» Exercise
Up to and including the line containing "P3: pattern etch", please reproduce the lines of the listing below, starting from the top.

===============

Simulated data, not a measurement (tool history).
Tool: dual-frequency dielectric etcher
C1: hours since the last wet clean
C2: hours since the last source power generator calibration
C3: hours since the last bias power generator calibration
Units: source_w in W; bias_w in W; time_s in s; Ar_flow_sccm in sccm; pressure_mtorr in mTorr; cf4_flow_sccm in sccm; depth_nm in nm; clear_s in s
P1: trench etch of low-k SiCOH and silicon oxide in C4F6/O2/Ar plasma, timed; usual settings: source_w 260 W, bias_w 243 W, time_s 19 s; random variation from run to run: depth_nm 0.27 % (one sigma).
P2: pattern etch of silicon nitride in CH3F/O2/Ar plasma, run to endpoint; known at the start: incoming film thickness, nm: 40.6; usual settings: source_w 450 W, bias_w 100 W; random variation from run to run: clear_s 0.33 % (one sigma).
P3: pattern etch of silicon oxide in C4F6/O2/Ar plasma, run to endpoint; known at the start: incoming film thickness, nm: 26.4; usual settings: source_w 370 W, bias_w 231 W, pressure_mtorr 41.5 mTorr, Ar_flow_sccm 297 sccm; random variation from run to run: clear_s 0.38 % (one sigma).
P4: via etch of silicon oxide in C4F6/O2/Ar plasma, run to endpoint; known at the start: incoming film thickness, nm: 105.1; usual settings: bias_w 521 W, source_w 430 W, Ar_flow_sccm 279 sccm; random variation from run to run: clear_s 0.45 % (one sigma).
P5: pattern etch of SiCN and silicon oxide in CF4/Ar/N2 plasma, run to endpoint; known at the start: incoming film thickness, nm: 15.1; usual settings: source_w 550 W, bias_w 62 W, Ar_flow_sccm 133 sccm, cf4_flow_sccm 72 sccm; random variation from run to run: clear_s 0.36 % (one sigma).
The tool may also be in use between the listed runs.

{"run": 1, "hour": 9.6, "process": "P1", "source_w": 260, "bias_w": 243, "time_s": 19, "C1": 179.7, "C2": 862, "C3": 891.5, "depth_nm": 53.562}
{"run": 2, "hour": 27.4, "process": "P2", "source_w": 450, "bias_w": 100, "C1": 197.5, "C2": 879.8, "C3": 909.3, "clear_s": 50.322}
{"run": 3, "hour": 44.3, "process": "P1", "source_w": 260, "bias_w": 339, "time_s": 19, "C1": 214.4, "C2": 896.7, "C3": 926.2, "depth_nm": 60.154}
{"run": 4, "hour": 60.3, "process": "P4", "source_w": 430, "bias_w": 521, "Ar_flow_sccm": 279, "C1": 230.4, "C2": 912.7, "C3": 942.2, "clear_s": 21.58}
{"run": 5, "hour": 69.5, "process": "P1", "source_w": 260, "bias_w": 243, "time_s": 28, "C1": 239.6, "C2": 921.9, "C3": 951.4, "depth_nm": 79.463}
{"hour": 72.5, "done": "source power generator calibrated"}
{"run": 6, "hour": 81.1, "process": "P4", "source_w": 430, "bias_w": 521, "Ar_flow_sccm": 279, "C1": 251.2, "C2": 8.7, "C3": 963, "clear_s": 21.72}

===============

» Worked solution
Simulated data, not a measurement (tool history).
Tool: dual-frequency dielectric etcher
C1: hours since the last wet clean
C2: hours since the last source power generator calibration
C3: hours since the last bias power generator calibration
Units: source_w in W; bias_w in W; time_s in s; Ar_flow_sccm in sccm; pressure_mtorr in mTorr; cf4_flow_sccm in sccm; depth_nm in nm; clear_s in s
P1: trench etch of low-k SiCOH and silicon oxide in C4F6/O2/Ar plasma, timed; usual settings: source_w 260 W, bias_w 243 W, time_s 19 s; random variation from run to run: depth_nm 0.27 % (one sigma).
P2: pattern etch of silicon nitride in CH3F/O2/Ar plasma, run to endpoint; known at the start: incoming film thickness, nm: 40.6; usual settings: source_w 450 W, bias_w 100 W; random variation from run to run: clear_s 0.33 % (one sigma).
P3: pattern etch of silicon oxide in C4F6/O2/Ar plasma, run to endpoint; known at the start: incoming film thickness, nm: 26.4; usual settings: source_w 370 W, bias_w 231 W, pressure_mtorr 41.5 mTorr, Ar_flow_sccm 297 sccm; random variation from run to run: clear_s 0.38 % (one sigma).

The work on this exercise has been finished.